- - - -

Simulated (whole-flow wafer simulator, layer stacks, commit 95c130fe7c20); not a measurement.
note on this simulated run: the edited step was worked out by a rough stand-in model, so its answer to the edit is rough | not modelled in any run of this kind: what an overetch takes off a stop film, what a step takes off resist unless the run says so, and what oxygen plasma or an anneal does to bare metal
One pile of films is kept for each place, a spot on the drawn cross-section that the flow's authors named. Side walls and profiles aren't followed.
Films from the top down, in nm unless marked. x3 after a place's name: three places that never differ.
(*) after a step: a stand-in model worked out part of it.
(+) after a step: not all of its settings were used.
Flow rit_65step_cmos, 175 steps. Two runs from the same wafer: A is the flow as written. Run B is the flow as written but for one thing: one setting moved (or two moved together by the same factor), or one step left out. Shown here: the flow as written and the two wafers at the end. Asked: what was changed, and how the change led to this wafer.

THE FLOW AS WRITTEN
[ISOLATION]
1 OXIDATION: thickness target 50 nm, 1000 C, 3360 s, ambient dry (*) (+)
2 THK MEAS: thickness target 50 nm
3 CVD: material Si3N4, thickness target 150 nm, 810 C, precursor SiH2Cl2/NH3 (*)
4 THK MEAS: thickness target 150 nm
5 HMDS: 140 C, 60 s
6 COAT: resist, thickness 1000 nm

- - - -

◆ Assigned task
All records are to be printed again, exactly and completely.

◆ Worked solution
Simulated (whole-flow wafer simulator, layer stacks, commit 95c130fe7c20); not a measurement.
note on this simulated run: the edited step was worked out by a rough stand-in model, so its answer to the edit is rough | not modelled in any run of this kind: what an overetch takes off a stop film, what a step takes off resist unless the run says so, and what oxygen plasma or an anneal does to bare metal
One pile of films is kept for each place, a spot on the drawn cross-section that the flow's authors named. Side walls and profiles aren't followed.
Films from the top down, in nm unless marked. x3 after a place's name: three places that never differ.
(*) after a step: a stand-in model worked out part of it.
(+) after a step: not all of its settings were used.
Flow rit_65step_cmos, 175 steps. Two runs from the same wafer: A is the flow as written. Run B is the flow as written but for one thing: one setting moved (or two moved together by the same factor), or one step left out. Shown here: the flow as written and the two wafers at the end. Asked: what was changed, and how the change led to this wafer.

THE FLOW AS WRITTEN
[ISOLATION]
1 OXIDATION: thickness target 50 nm, 1000 C, 3360 s, ambient dry (*) (+)
2 THK MEAS: thickness target 50 nm
3 CVD: material Si3N4, thickness target 150 nm, 810 C, precursor SiH2Cl2/NH3 (*)
4 THK MEAS: thickness target 150 nm
5 HMDS: 140 C, 60 s
6 COAT: resist, thickness 1000 nm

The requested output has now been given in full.